### BRIEF
Please quote exactly the opening lines of the data, from the first line to the one where "Each place is" appears.

=== Begin Enclosure ===

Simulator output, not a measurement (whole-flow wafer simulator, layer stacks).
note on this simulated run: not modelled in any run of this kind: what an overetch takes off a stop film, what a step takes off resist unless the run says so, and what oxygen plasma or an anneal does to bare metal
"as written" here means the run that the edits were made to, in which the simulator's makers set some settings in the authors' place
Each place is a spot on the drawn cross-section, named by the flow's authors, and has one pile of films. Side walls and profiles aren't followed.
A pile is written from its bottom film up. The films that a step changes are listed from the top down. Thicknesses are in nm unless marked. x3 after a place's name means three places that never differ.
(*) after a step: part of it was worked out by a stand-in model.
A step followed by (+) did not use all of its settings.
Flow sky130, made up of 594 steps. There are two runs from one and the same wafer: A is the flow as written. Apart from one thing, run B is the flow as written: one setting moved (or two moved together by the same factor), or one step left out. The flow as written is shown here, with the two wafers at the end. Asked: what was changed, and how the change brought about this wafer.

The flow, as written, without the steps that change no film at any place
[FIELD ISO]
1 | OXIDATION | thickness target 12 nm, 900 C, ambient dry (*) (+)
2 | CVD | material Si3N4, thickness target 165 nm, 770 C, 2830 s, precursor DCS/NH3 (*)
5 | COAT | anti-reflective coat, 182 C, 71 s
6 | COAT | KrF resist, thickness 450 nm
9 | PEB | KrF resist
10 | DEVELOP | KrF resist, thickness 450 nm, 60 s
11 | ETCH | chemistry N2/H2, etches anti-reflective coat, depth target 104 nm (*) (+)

=== End Enclosure ===

### SOLUTION
Simulator output, not a measurement (whole-flow wafer simulator, layer stacks).
note on this simulated run: not modelled in any run of this kind: what an overetch takes off a stop film, what a step takes off resist unless the run says so, and what oxygen plasma or an anneal does to bare metal
"as written" here means the run that the edits were made to, in which the simulator's makers set some settings in the authors' place
Each place is a spot on the drawn cross-section, named by the flow's authors, and has one pile of films. Side walls and profiles aren't followed.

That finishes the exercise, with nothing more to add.